» ASSIGNED TASK:
Using the material that follows, output exactly the lines from the one containing "S3: power of" through the one containing "The 20 runs", with both ends kept.

» EXERCISE DATA:
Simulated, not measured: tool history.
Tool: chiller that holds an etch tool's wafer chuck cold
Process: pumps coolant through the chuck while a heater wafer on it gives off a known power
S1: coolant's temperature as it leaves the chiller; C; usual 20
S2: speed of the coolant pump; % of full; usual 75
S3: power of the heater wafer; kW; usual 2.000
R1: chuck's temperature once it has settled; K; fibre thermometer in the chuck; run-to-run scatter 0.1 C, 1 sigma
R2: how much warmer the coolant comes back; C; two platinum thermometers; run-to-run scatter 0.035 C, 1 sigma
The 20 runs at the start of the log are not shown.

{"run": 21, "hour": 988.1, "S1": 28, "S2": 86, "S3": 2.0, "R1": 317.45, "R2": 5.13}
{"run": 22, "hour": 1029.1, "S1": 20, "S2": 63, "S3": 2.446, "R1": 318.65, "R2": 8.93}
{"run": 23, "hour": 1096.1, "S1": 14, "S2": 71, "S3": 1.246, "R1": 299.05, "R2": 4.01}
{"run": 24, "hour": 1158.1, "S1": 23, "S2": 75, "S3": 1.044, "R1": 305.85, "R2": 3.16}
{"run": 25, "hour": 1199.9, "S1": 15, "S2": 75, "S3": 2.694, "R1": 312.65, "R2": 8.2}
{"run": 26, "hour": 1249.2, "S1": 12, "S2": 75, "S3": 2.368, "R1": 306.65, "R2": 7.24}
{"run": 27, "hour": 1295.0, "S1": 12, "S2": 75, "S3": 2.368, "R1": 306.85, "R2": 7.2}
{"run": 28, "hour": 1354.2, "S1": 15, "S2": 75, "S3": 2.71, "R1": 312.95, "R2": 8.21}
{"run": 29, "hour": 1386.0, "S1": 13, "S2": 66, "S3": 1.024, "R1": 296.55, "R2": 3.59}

» RESULT:
S3: power of the heater wafer; kW; usual 2.000
R1: chuck's temperature once it has settled; K; fibre thermometer in the chuck; run-to-run scatter 0.1 C, 1 sigma
R2: how much warmer the coolant comes back; C; two platinum thermometers; run-to-run scatter 0.035 C, 1 sigma
The 20 runs at the start of the log are not shown.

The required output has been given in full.